[MATERIAL PROVIDED — start]

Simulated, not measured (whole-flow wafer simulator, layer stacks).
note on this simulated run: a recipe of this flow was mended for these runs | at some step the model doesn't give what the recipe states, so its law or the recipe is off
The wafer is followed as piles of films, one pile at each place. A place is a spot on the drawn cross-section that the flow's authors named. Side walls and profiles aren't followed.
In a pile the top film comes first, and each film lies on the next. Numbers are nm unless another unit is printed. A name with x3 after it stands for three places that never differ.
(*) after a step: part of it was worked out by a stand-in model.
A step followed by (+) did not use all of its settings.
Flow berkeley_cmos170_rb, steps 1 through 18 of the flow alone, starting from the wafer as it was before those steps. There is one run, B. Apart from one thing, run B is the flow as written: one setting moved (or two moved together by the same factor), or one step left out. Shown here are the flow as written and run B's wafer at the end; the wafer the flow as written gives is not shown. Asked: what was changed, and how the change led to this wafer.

[MATERIAL PROVIDED — finish]

■ **ACTIVITY**:
Reproduce the records exactly, keeping every line.

■ **EXERCISE RESPONSE**:
Simulated, not measured (whole-flow wafer simulator, layer stacks).
note on this simulated run: a recipe of this flow was mended for these runs | at some step the model doesn't give what the recipe states, so its law or the recipe is off
The wafer is followed as piles of films, one pile at each place. A place is a spot on the drawn cross-section that the flow's authors named. Side walls and profiles aren't followed.
In a pile the top film comes first, and each film lies on the next. Numbers are nm unless another unit is printed. A name with x3 after it stands for three places that never differ.
(*) after a step: part of it was worked out by a stand-in model.
A step followed by (+) did not use all of its settings.
Flow berkeley_cmos170_rb, steps 1 through 18 of the flow alone, starting from the wafer as it was before those steps. There is one run, B. Apart from one thing, run B is the flow as written: one setting moved (or two moved together by the same factor), or one step left out. Shown here are the flow as written and run B's wafer at the end; the wafer the flow as written gives is not shown. Asked: what was changed, and how the change led to this wafer.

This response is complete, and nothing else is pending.